• [Dataset]
───

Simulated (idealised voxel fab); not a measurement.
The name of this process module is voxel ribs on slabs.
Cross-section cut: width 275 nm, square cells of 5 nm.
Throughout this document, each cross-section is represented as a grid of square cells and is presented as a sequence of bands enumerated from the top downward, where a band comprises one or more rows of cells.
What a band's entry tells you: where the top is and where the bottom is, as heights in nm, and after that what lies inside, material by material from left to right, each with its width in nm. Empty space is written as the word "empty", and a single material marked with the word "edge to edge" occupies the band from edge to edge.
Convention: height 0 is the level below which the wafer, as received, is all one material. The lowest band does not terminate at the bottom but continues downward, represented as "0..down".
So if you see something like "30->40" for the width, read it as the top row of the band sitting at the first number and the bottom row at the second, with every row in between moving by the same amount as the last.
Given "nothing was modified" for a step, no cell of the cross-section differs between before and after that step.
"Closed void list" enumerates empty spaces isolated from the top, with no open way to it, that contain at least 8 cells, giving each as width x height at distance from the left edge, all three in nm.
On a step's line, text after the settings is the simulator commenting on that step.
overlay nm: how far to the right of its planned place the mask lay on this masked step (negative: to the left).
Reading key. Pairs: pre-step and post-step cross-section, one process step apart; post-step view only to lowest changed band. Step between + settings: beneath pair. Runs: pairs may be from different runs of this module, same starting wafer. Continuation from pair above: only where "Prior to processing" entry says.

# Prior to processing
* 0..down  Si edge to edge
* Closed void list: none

───

Keeping every character as it is, restate the lines above that run from the line with "Cross-section cut: width" through the line with "Si edge to edge", both included, and nothing else.

• [Response box]
Cross-section cut: width 275 nm, square cells of 5 nm.
Throughout this document, each cross-section is represented as a grid of square cells and is presented as a sequence of bands enumerated from the top downward, where a band comprises one or more rows of cells.
What a band's entry tells you: where the top is and where the bottom is, as heights in nm, and after that what lies inside, material by material from left to right, each with its width in nm. Empty space is written as the word "empty", and a single material marked with the word "edge to edge" occupies the band from edge to edge.
Convention: height 0 is the level below which the wafer, as received, is all one material. The lowest band does not terminate at the bottom but continues downward, represented as "0..down".
So if you see something like "30->40" for the width, read it as the top row of the band sitting at the first number and the bottom row at the second, with every row in between moving by the same amount as the last.
Given "nothing was modified" for a step, no cell of the cross-section differs between before and after that step.
"Closed void list" enumerates empty spaces isolated from the top, with no open way to it, that contain at least 8 cells, giving each as width x height at distance from the left edge, all three in nm.
On a step's line, text after the settings is the simulator commenting on that step.
overlay nm: how far to the right of its planned place the mask lay on this masked step (negative: to the left).
Reading key. Pairs: pre-step and post-step cross-section, one process step apart; post-step view only to lowest changed band. Step between + settings: beneath pair. Runs: pairs may be from different runs of this module, same starting wafer. Continuation from pair above: only where "Prior to processing" entry says.

# Prior to processing
* 0..down  Si edge to edge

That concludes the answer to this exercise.